> **BRIEF**: Below this line is a set of entries; quote exactly the lines from the line that contains "Counting: if a" to the line that contains "- plasmaAsher-01 at", both lines included.

> **SUPPLIED ENTRIES**:
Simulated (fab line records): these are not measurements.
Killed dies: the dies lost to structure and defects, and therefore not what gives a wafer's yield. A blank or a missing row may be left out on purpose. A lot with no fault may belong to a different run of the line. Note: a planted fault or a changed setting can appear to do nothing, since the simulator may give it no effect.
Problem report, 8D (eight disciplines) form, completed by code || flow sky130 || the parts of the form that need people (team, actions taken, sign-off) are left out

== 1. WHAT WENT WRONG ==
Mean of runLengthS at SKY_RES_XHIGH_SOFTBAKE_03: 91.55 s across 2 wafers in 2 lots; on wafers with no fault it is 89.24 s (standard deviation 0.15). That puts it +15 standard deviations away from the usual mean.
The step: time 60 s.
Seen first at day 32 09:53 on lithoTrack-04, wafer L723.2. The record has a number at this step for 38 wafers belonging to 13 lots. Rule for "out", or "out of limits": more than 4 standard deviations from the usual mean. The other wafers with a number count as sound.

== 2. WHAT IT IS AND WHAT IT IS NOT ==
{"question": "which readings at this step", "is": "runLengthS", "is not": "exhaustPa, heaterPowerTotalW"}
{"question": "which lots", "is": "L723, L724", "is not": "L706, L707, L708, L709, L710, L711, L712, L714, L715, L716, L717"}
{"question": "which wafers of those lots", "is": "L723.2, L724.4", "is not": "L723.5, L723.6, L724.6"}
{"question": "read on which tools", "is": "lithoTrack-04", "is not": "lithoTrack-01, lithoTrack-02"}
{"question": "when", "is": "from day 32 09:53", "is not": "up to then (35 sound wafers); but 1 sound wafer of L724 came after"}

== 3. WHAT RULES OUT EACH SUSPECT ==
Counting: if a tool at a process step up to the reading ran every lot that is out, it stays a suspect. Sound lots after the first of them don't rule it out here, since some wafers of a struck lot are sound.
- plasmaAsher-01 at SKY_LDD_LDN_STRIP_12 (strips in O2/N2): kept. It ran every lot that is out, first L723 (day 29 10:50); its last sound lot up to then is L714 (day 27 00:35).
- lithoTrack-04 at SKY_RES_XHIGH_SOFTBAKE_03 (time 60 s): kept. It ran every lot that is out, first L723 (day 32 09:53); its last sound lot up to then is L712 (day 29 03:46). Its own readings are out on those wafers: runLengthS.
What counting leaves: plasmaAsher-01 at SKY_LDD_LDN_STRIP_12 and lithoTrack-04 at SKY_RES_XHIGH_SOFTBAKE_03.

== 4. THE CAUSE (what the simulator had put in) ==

> **RESPONSE**:
Counting: if a tool at a process step up to the reading ran every lot that is out, it stays a suspect. Sound lots after the first of them don't rule it out here, since some wafers of a struck lot are sound.
- plasmaAsher-01 at SKY_LDD_LDN_STRIP_12 (strips in O2/N2): kept. It ran every lot that is out, first L723 (day 29 10:50); its last sound lot up to then is L714 (day 27 00:35).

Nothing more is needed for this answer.